# EXERCISE
Repeat exactly the opening lines of the records, ending with the line that contains "The tool's runs may not all be listed.".

# INFORMATION SHOWN
━━━━━━━━━━━━━━━━
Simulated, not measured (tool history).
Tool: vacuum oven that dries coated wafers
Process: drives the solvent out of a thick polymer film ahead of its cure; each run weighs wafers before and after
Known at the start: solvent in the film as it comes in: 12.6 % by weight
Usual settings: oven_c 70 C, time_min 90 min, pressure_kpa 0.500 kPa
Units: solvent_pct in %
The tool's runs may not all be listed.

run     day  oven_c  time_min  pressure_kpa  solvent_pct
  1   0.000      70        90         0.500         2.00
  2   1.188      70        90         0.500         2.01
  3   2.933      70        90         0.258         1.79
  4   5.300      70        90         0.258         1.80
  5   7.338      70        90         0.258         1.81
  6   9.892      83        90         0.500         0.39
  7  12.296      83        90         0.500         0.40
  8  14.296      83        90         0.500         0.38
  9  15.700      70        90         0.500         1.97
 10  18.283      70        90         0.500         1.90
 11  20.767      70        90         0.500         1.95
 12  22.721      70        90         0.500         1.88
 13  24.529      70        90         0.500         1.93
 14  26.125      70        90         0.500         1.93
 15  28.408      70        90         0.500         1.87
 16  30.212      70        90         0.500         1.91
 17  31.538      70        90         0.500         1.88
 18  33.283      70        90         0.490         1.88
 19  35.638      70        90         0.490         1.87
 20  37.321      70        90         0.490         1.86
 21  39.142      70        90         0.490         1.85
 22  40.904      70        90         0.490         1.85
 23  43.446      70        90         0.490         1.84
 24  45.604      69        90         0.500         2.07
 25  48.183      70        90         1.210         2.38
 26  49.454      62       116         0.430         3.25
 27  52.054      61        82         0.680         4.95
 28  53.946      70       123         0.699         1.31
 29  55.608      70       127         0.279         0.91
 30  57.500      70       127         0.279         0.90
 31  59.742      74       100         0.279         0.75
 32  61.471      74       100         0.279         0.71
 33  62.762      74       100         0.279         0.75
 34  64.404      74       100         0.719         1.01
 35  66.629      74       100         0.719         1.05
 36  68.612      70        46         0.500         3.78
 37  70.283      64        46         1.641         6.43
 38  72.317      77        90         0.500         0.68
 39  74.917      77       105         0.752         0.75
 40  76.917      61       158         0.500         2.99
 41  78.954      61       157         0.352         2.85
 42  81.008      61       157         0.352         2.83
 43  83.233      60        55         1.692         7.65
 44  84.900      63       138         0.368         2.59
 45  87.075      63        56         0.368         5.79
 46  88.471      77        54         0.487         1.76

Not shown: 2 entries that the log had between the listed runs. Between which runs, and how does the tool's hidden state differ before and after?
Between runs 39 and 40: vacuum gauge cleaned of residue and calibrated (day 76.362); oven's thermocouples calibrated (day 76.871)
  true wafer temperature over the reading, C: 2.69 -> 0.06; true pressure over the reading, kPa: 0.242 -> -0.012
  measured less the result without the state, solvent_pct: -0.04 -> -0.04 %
━━━━━━━━━━━━━━━━

# WORKED SOLUTION
Simulated, not measured (tool history).
Tool: vacuum oven that dries coated wafers
Process: drives the solvent out of a thick polymer film ahead of its cure; each run weighs wafers before and after
Known at the start: solvent in the film as it comes in: 12.6 % by weight
Usual settings: oven_c 70 C, time_min 90 min, pressure_kpa 0.500 kPa
Units: solvent_pct in %
The tool's runs may not all be listed.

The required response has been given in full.